● ● ● ● ●
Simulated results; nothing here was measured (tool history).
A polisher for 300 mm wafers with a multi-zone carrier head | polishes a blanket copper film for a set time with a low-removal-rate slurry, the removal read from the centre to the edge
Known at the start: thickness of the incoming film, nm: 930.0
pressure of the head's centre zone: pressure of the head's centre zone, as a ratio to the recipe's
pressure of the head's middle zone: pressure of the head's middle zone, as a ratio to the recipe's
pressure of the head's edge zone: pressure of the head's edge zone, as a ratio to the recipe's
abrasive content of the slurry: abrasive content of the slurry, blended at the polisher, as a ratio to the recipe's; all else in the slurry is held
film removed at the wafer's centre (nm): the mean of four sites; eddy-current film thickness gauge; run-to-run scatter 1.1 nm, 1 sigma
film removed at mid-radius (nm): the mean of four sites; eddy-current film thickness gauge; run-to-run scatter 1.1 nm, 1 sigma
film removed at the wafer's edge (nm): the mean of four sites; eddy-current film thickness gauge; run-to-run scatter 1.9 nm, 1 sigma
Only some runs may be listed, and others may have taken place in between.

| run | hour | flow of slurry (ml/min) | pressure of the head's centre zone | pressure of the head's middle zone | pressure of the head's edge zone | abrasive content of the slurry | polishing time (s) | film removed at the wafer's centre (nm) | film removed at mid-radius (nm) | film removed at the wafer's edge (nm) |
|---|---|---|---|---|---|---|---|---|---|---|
● ● ● ● ●

ACTIVITY ▸
When you answer, return the records above exactly as they stand.

EXERCISE ANSWER ▸
Simulated results; nothing here was measured (tool history).
A polisher for 300 mm wafers with a multi-zone carrier head | polishes a blanket copper film for a set time with a low-removal-rate slurry, the removal read from the centre to the edge
Known at the start: thickness of the incoming film, nm: 930.0
pressure of the head's centre zone: pressure of the head's centre zone, as a ratio to the recipe's
pressure of the head's middle zone: pressure of the head's middle zone, as a ratio to the recipe's
pressure of the head's edge zone: pressure of the head's edge zone, as a ratio to the recipe's
abrasive content of the slurry: abrasive content of the slurry, blended at the polisher, as a ratio to the recipe's; all else in the slurry is held
film removed at the wafer's centre (nm): the mean of four sites; eddy-current film thickness gauge; run-to-run scatter 1.1 nm, 1 sigma
film removed at mid-radius (nm): the mean of four sites; eddy-current film thickness gauge; run-to-run scatter 1.1 nm, 1 sigma
film removed at the wafer's edge (nm): the mean of four sites; eddy-current film thickness gauge; run-to-run scatter 1.9 nm, 1 sigma
Only some runs may be listed, and others may have taken place in between.

| run | hour | flow of slurry (ml/min) | pressure of the head's centre zone | pressure of the head's middle zone | pressure of the head's edge zone | abrasive content of the slurry | polishing time (s) | film removed at the wafer's centre (nm) | film removed at mid-radius (nm) | film removed at the wafer's edge (nm) |
|---|---|---|---|---|---|---|---|---|---|---|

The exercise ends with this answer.